Dataset excerpts Start Marker
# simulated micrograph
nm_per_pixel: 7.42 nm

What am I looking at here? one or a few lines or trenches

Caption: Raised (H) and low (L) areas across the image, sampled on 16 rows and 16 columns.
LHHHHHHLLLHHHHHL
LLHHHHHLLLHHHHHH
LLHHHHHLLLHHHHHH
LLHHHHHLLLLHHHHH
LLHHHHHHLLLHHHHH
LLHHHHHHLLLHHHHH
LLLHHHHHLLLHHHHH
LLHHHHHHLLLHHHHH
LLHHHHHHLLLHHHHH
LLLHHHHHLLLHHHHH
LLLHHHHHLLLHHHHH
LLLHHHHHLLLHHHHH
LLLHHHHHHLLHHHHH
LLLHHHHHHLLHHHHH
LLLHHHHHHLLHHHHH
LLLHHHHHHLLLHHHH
Dataset excerpts End Marker

### Work order
Every entry is to be transcribed exactly as it stands.

### Written answer
# simulated micrograph
nm_per_pixel: 7.42 nm

What am I looking at here? one or a few lines or trenches

Caption: Raised (H) and low (L) areas across the image, sampled on 16 rows and 16 columns.
LHHHHHHLLLHHHHHL
LLHHHHHLLLHHHHHH
LLHHHHHLLLHHHHHH
LLHHHHHLLLLHHHHH
LLHHHHHHLLLHHHHH
LLHHHHHHLLLHHHHH
LLLHHHHHLLLHHHHH
LLHHHHHHLLLHHHHH
LLHHHHHHLLLHHHHH
LLLHHHHHLLLHHHHH
LLLHHHHHLLLHHHHH
LLLHHHHHLLLHHHHH
LLLHHHHHHLLHHHHH
LLLHHHHHHLLHHHHH
LLLHHHHHHLLHHHHH
LLLHHHHHHLLLHHHH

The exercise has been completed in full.